WORK TASK: Each entry must be restated exactly as it appears.

--------------------

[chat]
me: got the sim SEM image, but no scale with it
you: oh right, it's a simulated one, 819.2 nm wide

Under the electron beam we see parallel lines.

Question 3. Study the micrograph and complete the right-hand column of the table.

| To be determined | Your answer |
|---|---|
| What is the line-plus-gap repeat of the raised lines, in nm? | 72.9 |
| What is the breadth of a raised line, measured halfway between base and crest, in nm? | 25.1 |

--------------------

WORKED SOLUTION:
[chat]
me: got the sim SEM image, but no scale with it
you: oh right, it's a simulated one, 819.2 nm wide

Under the electron beam we see parallel lines.

Question 3. Study the micrograph and complete the right-hand column of the table.

| To be determined | Your answer |
|---|---|
| What is the line-plus-gap repeat of the raised lines, in nm? | 72.9 |
| What is the breadth of a raised line, measured halfway between base and crest, in nm? | 25.1 |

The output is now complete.